▶ **Work task**
Every record must be output verbatim in the reply.

▶ **Material provided**
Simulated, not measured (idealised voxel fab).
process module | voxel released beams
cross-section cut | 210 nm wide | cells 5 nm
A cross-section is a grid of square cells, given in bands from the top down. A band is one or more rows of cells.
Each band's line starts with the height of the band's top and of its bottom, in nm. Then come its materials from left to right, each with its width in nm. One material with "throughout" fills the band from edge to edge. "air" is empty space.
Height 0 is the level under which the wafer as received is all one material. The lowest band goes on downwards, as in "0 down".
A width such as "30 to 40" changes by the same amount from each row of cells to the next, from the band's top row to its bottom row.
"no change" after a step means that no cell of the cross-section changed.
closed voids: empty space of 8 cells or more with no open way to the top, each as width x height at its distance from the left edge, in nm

▶ **Answer space**
Simulated, not measured (idealised voxel fab).
process module | voxel released beams
cross-section cut | 210 nm wide | cells 5 nm
A cross-section is a grid of square cells, given in bands from the top down. A band is one or more rows of cells.
Each band's line starts with the height of the band's top and of its bottom, in nm. Then come its materials from left to right, each with its width in nm. One material with "throughout" fills the band from edge to edge. "air" is empty space.
Height 0 is the level under which the wafer as received is all one material. The lowest band goes on downwards, as in "0 down".
A width such as "30 to 40" changes by the same amount from each row of cells to the next, from the band's top row to its bottom row.
"no change" after a step means that no cell of the cross-section changed.
closed voids: empty space of 8 cells or more with no open way to the top, each as width x height at its distance from the left edge, in nm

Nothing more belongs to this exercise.